Work instruction: The answer consists solely of the listing's lines from the first through the line containing "(+) following a", each reproduced exactly.

*** Opening Information provided ***

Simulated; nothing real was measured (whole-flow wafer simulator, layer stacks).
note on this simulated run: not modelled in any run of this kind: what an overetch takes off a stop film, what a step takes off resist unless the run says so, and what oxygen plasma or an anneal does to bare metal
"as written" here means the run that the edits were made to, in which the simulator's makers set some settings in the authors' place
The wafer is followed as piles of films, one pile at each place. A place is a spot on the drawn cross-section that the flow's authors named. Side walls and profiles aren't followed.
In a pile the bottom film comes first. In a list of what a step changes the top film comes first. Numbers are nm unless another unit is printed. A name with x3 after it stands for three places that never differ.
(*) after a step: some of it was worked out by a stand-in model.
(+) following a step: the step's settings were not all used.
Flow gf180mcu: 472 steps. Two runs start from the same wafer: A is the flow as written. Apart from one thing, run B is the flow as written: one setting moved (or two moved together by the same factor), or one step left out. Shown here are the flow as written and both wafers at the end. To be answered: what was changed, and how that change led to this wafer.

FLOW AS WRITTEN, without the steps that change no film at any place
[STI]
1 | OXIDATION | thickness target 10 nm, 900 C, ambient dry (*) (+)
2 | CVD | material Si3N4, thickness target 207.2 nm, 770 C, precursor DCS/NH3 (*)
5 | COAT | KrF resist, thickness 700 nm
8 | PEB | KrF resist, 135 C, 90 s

*** Closing Information provided ***

Your response:
Simulated; nothing real was measured (whole-flow wafer simulator, layer stacks).
note on this simulated run: not modelled in any run of this kind: what an overetch takes off a stop film, what a step takes off resist unless the run says so, and what oxygen plasma or an anneal does to bare metal
"as written" here means the run that the edits were made to, in which the simulator's makers set some settings in the authors' place
The wafer is followed as piles of films, one pile at each place. A place is a spot on the drawn cross-section that the flow's authors named. Side walls and profiles aren't followed.
In a pile the bottom film comes first. In a list of what a step changes the top film comes first. Numbers are nm unless another unit is printed. A name with x3 after it stands for three places that never differ.
(*) after a step: some of it was worked out by a stand-in model.
(+) following a step: the step's settings were not all used.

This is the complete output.